---- SUPPLIED ENTRIES

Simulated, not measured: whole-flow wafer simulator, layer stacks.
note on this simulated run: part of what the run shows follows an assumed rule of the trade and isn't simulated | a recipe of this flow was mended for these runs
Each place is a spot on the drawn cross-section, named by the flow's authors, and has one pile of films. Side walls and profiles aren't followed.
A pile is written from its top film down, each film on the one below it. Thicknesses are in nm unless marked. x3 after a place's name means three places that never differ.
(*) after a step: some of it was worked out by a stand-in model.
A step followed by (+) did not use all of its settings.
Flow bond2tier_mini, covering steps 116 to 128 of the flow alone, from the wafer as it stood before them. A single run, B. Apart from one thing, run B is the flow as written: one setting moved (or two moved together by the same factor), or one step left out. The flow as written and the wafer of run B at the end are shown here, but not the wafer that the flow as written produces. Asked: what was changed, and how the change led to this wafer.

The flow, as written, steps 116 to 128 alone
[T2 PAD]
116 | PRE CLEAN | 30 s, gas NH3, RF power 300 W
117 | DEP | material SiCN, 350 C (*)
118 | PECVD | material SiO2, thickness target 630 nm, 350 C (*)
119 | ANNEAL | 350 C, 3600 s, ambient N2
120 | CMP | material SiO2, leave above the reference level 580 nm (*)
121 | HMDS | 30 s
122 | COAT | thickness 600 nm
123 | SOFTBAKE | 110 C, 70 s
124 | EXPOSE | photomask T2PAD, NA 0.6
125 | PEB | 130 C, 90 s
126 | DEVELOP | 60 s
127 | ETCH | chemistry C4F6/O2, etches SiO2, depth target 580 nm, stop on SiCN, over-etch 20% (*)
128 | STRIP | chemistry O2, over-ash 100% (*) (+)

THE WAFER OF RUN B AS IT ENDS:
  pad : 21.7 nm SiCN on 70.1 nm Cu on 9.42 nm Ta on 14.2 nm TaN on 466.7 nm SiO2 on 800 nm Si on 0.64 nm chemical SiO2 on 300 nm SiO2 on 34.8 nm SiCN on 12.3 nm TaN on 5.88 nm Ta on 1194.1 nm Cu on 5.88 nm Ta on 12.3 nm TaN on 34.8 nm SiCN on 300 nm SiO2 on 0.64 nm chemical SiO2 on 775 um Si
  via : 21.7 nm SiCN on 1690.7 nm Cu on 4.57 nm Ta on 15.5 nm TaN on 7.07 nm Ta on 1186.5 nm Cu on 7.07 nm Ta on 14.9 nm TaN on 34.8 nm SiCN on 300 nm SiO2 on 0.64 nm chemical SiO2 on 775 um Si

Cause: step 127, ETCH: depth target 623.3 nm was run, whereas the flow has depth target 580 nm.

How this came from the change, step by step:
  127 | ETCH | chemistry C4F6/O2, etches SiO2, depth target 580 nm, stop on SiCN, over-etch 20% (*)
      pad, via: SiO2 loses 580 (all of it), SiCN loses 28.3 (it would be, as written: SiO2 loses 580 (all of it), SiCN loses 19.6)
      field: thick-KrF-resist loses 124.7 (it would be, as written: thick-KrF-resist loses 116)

--------

→ **WORK REQUEST**
The lines needed run from the first line of the data through the line containing "note on this"; give them again exactly and nothing else.

→ **EXERCISE ANSWER**
Simulated, not measured: whole-flow wafer simulator, layer stacks.
note on this simulated run: part of what the run shows follows an assumed rule of the trade and isn't simulated | a recipe of this flow was mended for these runs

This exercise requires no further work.